Source data ::
>>
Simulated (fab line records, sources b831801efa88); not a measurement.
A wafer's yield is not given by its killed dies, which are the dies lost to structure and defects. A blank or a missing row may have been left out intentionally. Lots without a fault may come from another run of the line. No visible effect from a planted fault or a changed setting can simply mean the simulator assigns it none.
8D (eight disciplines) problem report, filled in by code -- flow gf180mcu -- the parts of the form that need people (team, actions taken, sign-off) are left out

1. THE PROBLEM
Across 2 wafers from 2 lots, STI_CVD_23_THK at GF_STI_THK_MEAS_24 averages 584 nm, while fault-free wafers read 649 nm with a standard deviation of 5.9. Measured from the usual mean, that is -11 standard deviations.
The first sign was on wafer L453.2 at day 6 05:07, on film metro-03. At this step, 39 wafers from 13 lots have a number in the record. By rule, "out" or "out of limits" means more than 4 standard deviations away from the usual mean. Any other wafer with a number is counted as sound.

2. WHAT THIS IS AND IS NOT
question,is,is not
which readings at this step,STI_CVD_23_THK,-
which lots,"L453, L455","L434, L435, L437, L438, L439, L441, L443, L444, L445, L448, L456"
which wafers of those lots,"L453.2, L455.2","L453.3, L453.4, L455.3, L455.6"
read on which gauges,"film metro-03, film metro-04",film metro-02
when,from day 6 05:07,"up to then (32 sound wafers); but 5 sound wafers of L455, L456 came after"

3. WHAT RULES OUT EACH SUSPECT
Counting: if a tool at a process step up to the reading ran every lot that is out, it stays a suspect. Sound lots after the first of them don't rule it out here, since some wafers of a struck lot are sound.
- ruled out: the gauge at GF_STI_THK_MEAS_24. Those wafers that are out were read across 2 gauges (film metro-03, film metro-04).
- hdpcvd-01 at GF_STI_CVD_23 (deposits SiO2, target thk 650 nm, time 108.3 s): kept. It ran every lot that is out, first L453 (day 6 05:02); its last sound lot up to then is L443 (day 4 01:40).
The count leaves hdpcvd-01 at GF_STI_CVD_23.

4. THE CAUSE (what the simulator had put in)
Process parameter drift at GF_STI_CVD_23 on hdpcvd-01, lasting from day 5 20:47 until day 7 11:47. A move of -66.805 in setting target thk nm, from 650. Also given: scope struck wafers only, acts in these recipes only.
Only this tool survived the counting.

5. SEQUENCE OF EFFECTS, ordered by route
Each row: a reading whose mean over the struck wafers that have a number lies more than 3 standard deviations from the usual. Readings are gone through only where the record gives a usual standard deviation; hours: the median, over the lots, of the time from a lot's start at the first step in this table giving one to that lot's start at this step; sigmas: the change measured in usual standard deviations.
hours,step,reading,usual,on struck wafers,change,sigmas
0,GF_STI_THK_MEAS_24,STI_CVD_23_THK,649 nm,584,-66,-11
<<

Action item ::
Return only the lines between the one holding "Process parameter drift" and the one holding "hours,step,reading,usual,on struck wafers,change,sigmas", inclusive, exactly as they appear above.

Response box ::
Process parameter drift at GF_STI_CVD_23 on hdpcvd-01, lasting from day 5 20:47 until day 7 11:47. A move of -66.805 in setting target thk nm, from 650. Also given: scope struck wafers only, acts in these recipes only.
Only this tool survived the counting.

5. SEQUENCE OF EFFECTS, ordered by route
Each row: a reading whose mean over the struck wafers that have a number lies more than 3 standard deviations from the usual. Readings are gone through only where the record gives a usual standard deviation; hours: the median, over the lots, of the time from a lot's start at the first step in this table giving one to that lot's start at this step; sigmas: the change measured in usual standard deviations.
hours,step,reading,usual,on struck wafers,change,sigmas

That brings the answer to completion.